------------

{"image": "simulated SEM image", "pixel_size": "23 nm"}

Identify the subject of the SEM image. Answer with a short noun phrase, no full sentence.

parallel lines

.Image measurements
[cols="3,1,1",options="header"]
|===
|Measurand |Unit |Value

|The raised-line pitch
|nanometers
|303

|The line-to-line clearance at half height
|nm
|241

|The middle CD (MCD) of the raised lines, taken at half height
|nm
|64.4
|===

------------

# BRIEF
Transcribe, word for word, the data above from its first line through the line with "taken at half height", and include nothing else.

# WORKED SOLUTION
{"image": "simulated SEM image", "pixel_size": "23 nm"}

Identify the subject of the SEM image. Answer with a short noun phrase, no full sentence.

parallel lines

.Image measurements
[cols="3,1,1",options="header"]
|===
|Measurand |Unit |Value

|The raised-line pitch
|nanometers
|303

|The line-to-line clearance at half height
|nm
|241

|The middle CD (MCD) of the raised lines, taken at half height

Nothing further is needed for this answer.